ASSIGNMENT: Your answer should consist only of the lines below from the one with "Log of one tool: ultraviolet" through the one with "Known at the", copied exactly.

DATASET CONTENT:
----------------------------------------
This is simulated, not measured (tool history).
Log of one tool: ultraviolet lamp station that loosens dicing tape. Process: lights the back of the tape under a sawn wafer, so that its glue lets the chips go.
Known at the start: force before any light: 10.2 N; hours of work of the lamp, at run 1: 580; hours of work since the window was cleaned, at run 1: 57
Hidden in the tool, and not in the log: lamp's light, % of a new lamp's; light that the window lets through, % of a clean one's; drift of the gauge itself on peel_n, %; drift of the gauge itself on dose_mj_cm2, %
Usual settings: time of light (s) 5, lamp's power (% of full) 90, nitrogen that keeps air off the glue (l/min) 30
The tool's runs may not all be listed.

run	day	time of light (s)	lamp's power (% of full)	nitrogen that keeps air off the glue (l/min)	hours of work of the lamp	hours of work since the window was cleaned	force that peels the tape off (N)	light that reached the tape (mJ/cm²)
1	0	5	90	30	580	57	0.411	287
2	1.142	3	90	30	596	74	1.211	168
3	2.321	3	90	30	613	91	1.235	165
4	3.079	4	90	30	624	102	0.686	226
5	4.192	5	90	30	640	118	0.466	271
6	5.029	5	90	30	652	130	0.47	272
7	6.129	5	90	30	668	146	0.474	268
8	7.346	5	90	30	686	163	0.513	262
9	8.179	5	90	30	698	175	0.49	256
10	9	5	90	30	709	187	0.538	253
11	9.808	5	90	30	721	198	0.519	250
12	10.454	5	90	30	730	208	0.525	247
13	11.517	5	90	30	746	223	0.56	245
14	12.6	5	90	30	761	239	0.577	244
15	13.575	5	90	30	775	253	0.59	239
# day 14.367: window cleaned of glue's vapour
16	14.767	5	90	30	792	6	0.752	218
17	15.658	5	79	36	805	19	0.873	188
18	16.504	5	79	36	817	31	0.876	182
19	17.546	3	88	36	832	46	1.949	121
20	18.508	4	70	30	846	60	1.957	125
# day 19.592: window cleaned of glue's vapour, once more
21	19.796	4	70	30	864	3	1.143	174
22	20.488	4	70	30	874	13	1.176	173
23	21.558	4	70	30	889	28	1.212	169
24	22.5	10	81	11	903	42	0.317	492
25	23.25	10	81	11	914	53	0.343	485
----------------------------------------

PROBLEM SOLUTION:
Log of one tool: ultraviolet lamp station that loosens dicing tape. Process: lights the back of the tape under a sawn wafer, so that its glue lets the chips go.
Known at the start: force before any light: 10.2 N; hours of work of the lamp, at run 1: 580; hours of work since the window was cleaned, at run 1: 57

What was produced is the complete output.